Exactly as written, copy the lines that run from the start of the data below to the line containing "Per side, at", both ends included.

*** Block opens ***
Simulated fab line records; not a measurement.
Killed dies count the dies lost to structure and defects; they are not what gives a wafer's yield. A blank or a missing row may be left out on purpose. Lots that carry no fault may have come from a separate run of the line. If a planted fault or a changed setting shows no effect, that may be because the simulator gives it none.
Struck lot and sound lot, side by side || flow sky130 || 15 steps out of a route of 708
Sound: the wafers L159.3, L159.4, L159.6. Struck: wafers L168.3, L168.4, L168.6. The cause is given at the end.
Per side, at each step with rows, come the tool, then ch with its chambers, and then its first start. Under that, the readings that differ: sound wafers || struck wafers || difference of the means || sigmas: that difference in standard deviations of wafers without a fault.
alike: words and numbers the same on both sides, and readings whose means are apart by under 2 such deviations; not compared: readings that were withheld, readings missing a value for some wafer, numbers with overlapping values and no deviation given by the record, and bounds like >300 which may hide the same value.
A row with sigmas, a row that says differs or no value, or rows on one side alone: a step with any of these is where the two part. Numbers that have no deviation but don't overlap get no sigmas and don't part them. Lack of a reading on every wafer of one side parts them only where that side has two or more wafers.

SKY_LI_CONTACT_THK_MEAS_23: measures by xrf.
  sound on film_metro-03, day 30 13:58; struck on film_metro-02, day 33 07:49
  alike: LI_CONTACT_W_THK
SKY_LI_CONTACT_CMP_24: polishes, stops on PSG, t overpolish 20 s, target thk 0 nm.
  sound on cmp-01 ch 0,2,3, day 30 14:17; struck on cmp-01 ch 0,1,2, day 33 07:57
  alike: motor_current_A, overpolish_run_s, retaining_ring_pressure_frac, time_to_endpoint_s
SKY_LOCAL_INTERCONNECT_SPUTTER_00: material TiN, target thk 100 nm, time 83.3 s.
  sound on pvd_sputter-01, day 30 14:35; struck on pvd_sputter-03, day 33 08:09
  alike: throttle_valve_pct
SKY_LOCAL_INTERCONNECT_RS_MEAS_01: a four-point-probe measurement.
*** Block closes ***

» ANSWER AREA
Simulated fab line records; not a measurement.
Killed dies count the dies lost to structure and defects; they are not what gives a wafer's yield. A blank or a missing row may be left out on purpose. Lots that carry no fault may have come from a separate run of the line. If a planted fault or a changed setting shows no effect, that may be because the simulator gives it none.
Struck lot and sound lot, side by side || flow sky130 || 15 steps out of a route of 708
Sound: the wafers L159.3, L159.4, L159.6. Struck: wafers L168.3, L168.4, L168.6. The cause is given at the end.
Per side, at each step with rows, come the tool, then ch with its chambers, and then its first start. Under that, the readings that differ: sound wafers || struck wafers || difference of the means || sigmas: that difference in standard deviations of wafers without a fault.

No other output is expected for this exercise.